Provided records →
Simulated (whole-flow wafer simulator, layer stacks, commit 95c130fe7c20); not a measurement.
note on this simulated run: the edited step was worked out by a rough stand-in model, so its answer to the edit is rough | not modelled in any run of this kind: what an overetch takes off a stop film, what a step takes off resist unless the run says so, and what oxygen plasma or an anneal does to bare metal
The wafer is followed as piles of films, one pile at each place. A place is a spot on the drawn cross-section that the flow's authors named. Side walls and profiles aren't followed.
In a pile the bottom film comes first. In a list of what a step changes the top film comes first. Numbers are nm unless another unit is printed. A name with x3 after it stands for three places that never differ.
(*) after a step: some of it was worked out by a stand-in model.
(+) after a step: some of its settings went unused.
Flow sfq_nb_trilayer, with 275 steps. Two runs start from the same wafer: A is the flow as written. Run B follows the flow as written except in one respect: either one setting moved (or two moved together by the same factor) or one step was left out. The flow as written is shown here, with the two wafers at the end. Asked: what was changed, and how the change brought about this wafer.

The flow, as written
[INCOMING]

Work order → Using the entries above, quote each line verbatim from the first through the line that contains "The flow, as written".

Task response →
Simulated (whole-flow wafer simulator, layer stacks, commit 95c130fe7c20); not a measurement.
note on this simulated run: the edited step was worked out by a rough stand-in model, so its answer to the edit is rough | not modelled in any run of this kind: what an overetch takes off a stop film, what a step takes off resist unless the run says so, and what oxygen plasma or an anneal does to bare metal
The wafer is followed as piles of films, one pile at each place. A place is a spot on the drawn cross-section that the flow's authors named. Side walls and profiles aren't followed.
In a pile the bottom film comes first. In a list of what a step changes the top film comes first. Numbers are nm unless another unit is printed. A name with x3 after it stands for three places that never differ.
(*) after a step: some of it was worked out by a stand-in model.
(+) after a step: some of its settings went unused.
Flow sfq_nb_trilayer, with 275 steps. Two runs start from the same wafer: A is the flow as written. Run B follows the flow as written except in one respect: either one setting moved (or two moved together by the same factor) or one step was left out. The flow as written is shown here, with the two wafers at the end. Asked: what was changed, and how the change brought about this wafer.

The flow, as written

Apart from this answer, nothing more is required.